## Required action:
Copy out the entries that come next, exactly.

+ + + + + + +

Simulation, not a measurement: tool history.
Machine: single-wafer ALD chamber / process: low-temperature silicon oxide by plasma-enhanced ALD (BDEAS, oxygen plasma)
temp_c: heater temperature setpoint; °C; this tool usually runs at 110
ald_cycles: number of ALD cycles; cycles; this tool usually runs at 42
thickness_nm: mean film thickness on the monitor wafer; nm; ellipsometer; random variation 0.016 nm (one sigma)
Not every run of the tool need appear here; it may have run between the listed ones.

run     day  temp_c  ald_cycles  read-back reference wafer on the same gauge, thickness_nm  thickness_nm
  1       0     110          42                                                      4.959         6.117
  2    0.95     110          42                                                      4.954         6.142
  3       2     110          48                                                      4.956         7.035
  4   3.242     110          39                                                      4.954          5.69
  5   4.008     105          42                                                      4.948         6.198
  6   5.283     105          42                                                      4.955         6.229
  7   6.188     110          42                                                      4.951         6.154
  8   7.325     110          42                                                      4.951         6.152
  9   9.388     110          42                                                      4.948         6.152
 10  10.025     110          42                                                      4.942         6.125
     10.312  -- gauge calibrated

+ + + + + + +

## Written reply:
Simulation, not a measurement: tool history.
Machine: single-wafer ALD chamber / process: low-temperature silicon oxide by plasma-enhanced ALD (BDEAS, oxygen plasma)
temp_c: heater temperature setpoint; °C; this tool usually runs at 110
ald_cycles: number of ALD cycles; cycles; this tool usually runs at 42
thickness_nm: mean film thickness on the monitor wafer; nm; ellipsometer; random variation 0.016 nm (one sigma)
Not every run of the tool need appear here; it may have run between the listed ones.

run     day  temp_c  ald_cycles  read-back reference wafer on the same gauge, thickness_nm  thickness_nm
  1       0     110          42                                                      4.959         6.117
  2    0.95     110          42                                                      4.954         6.142
  3       2     110          48                                                      4.956         7.035
  4   3.242     110          39                                                      4.954          5.69
  5   4.008     105          42                                                      4.948         6.198
  6   5.283     105          42                                                      4.955         6.229
  7   6.188     110          42                                                      4.951         6.154
  8   7.325     110          42                                                      4.951         6.152
  9   9.388     110          42                                                      4.948         6.152
 10  10.025     110          42                                                      4.942         6.125
     10.312  -- gauge calibrated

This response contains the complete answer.